Work order>
Starting at the top of the entries below, set down each line exactly as written, and stop after the line containing "note on this".

◇ ◇ ◇ ◇ ◇ ◇ ◇
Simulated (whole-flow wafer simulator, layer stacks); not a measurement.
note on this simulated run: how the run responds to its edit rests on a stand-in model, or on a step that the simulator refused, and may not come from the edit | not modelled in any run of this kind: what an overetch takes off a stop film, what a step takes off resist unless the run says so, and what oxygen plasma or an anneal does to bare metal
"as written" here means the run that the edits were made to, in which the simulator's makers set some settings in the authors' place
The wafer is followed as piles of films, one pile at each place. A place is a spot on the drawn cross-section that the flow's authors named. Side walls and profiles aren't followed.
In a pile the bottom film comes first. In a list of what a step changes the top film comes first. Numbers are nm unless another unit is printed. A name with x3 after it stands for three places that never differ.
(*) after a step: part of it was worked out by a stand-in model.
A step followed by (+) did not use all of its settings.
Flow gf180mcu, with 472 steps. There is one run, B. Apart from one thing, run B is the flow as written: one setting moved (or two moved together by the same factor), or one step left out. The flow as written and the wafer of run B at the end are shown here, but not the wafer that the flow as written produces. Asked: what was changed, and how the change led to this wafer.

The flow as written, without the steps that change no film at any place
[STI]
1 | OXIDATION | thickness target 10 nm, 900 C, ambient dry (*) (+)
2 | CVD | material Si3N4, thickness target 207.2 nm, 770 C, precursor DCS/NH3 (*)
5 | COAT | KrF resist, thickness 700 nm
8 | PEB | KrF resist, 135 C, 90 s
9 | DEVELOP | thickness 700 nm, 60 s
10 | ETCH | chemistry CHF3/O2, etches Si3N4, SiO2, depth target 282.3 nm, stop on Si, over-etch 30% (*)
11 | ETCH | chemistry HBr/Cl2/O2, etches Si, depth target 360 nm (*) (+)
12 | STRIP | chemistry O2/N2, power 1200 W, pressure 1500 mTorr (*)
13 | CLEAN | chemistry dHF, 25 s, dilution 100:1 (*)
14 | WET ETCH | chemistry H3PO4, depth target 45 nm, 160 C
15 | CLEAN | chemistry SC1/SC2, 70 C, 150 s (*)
◇ ◇ ◇ ◇ ◇ ◇ ◇

Response>
Simulated (whole-flow wafer simulator, layer stacks); not a measurement.
note on this simulated run: how the run responds to its edit rests on a stand-in model, or on a step that the simulator refused, and may not come from the edit | not modelled in any run of this kind: what an overetch takes off a stop film, what a step takes off resist unless the run says so, and what oxygen plasma or an anneal does to bare metal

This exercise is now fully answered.